### DATA SUPPLIED
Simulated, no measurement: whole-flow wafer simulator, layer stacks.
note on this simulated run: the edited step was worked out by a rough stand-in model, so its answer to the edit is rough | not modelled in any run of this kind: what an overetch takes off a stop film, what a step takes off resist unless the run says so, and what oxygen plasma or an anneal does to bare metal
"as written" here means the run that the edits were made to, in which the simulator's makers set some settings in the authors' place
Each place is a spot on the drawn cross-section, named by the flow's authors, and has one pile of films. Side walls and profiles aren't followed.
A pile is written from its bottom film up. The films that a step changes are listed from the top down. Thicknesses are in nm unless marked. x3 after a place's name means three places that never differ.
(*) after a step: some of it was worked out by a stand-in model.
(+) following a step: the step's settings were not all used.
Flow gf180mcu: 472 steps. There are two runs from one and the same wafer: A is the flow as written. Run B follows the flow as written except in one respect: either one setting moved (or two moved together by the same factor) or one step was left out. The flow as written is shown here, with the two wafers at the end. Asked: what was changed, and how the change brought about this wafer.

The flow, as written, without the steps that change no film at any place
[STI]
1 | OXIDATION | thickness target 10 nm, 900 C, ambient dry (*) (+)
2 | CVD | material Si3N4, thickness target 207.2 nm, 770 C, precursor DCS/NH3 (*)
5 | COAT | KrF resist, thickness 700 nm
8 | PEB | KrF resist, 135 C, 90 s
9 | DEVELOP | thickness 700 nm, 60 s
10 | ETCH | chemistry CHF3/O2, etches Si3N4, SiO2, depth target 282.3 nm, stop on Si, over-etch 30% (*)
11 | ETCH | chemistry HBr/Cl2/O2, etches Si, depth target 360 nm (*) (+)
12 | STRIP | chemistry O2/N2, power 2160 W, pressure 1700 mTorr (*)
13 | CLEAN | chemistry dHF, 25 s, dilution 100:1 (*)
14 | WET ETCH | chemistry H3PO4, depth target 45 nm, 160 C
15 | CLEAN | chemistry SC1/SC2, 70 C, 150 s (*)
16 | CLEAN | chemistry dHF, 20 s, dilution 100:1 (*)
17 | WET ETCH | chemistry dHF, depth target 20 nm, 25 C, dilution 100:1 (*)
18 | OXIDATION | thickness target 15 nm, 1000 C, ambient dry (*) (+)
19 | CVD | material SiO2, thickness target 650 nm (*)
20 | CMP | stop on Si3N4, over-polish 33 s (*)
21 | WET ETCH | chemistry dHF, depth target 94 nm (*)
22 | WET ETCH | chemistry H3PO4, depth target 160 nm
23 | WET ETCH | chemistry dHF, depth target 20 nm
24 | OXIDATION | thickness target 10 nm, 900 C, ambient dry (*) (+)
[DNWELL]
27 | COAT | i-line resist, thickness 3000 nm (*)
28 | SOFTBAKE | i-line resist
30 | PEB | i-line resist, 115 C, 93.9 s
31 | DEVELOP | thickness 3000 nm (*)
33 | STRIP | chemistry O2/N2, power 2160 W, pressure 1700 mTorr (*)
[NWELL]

### ACTIVITY
Your answer must be the lines above from the one containing "30 | PEB | i-line resist, 115 C, 93.9 s" to the one containing "33 | STRIP |", both included, restated word for word.

### RESPONSE
30 | PEB | i-line resist, 115 C, 93.9 s
31 | DEVELOP | thickness 3000 nm (*)
33 | STRIP | chemistry O2/N2, power 2160 W, pressure 1700 mTorr (*)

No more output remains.